SUPPLIED DATA Start Marker

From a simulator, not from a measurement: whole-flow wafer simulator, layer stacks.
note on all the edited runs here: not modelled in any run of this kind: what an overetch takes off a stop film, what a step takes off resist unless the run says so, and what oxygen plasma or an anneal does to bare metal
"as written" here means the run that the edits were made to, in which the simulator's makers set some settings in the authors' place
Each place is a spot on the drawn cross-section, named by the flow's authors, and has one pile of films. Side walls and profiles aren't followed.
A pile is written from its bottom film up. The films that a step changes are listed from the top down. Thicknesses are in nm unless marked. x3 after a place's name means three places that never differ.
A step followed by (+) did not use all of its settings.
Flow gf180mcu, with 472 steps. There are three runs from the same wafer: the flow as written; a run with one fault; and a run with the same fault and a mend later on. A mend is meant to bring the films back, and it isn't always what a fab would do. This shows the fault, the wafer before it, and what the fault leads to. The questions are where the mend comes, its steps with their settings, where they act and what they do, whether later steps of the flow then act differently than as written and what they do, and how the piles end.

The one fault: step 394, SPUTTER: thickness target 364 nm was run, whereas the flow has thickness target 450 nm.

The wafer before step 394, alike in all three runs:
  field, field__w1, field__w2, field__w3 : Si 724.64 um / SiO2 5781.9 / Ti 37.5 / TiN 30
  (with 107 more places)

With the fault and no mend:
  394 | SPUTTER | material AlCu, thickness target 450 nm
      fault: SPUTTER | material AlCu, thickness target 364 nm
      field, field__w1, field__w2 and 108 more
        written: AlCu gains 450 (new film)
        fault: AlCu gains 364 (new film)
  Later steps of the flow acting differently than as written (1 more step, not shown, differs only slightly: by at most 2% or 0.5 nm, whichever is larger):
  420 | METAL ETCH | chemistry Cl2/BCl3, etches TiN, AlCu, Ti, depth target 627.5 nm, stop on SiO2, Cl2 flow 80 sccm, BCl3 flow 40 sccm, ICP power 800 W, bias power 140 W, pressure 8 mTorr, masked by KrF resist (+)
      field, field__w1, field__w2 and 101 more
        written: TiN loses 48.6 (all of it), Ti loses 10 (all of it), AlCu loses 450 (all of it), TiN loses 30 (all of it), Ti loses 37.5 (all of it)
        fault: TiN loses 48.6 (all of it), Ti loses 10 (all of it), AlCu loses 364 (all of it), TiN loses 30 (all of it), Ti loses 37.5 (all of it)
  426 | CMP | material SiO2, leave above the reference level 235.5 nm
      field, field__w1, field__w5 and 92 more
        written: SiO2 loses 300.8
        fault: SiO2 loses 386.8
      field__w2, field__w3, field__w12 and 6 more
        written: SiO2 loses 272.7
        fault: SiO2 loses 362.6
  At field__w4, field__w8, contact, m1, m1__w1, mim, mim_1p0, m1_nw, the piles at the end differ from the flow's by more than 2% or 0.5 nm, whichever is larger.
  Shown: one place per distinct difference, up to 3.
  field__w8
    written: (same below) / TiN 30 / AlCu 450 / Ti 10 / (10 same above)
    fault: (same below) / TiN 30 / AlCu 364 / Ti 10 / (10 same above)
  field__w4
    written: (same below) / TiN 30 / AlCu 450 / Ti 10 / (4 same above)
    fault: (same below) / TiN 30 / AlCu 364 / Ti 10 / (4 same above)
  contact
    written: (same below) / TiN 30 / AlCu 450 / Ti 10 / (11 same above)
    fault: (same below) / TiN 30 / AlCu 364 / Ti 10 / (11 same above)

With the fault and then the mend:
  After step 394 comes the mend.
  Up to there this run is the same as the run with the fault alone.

SUPPLIED DATA End Marker

TASK ITEM:
Return only the stretch of the material above from the line holding "Shown: one place" through the line holding "After step 394 comes the mend.", copied exactly.

PROBLEM SOLUTION:
  Shown: one place per distinct difference, up to 3.
  field__w8
    written: (same below) / TiN 30 / AlCu 450 / Ti 10 / (10 same above)
    fault: (same below) / TiN 30 / AlCu 364 / Ti 10 / (10 same above)
  field__w4
    written: (same below) / TiN 30 / AlCu 450 / Ti 10 / (4 same above)
    fault: (same below) / TiN 30 / AlCu 364 / Ti 10 / (4 same above)
  contact
    written: (same below) / TiN 30 / AlCu 450 / Ti 10 / (11 same above)
    fault: (same below) / TiN 30 / AlCu 364 / Ti 10 / (11 same above)

With the fault and then the mend:
  After step 394 comes the mend.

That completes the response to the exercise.